• Excerpted records:
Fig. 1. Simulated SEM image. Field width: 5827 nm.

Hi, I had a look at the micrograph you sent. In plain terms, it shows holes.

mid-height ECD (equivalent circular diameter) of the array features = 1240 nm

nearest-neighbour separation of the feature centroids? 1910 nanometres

• Action item: The lines above starting at the one that contains "Hi, I had a" and ending at the one that contains "mid-height ECD (equivalent" must be transcribed exactly, and no other lines may appear.

• Answer space:
Hi, I had a look at the micrograph you sent. In plain terms, it shows holes.

mid-height ECD (equivalent circular diameter) of the array features = 1240 nm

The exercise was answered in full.